Listed entries:

────

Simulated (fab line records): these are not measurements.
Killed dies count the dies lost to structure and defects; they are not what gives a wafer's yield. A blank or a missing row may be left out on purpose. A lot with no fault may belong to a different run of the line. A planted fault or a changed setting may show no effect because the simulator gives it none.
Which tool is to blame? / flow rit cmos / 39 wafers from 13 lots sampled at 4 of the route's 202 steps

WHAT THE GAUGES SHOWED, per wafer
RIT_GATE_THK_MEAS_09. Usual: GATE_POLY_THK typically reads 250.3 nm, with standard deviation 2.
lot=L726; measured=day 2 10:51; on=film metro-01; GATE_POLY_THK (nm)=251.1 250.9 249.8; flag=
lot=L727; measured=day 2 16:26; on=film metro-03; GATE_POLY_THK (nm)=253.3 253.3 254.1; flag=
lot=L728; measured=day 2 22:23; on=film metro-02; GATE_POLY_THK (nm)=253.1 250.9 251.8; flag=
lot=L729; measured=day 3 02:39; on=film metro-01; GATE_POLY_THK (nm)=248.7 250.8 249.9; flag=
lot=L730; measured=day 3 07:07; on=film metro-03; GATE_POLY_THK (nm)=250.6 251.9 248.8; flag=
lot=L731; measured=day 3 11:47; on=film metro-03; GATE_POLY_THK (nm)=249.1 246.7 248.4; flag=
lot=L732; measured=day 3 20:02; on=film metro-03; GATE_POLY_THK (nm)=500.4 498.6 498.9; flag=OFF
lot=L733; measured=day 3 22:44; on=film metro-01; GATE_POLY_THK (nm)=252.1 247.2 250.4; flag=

────

Assignment:
Since only part of the listing is wanted, copy exactly the lines from the one holding "lot=L728; measured=day 2" to the one holding "lot=L732; measured=day 3", both included.

Answer area:
lot=L728; measured=day 2 22:23; on=film metro-02; GATE_POLY_THK (nm)=253.1 250.9 251.8; flag=
lot=L729; measured=day 3 02:39; on=film metro-01; GATE_POLY_THK (nm)=248.7 250.8 249.9; flag=
lot=L730; measured=day 3 07:07; on=film metro-03; GATE_POLY_THK (nm)=250.6 251.9 248.8; flag=
lot=L731; measured=day 3 11:47; on=film metro-03; GATE_POLY_THK (nm)=249.1 246.7 248.4; flag=
lot=L732; measured=day 3 20:02; on=film metro-03; GATE_POLY_THK (nm)=500.4 498.6 498.9; flag=OFF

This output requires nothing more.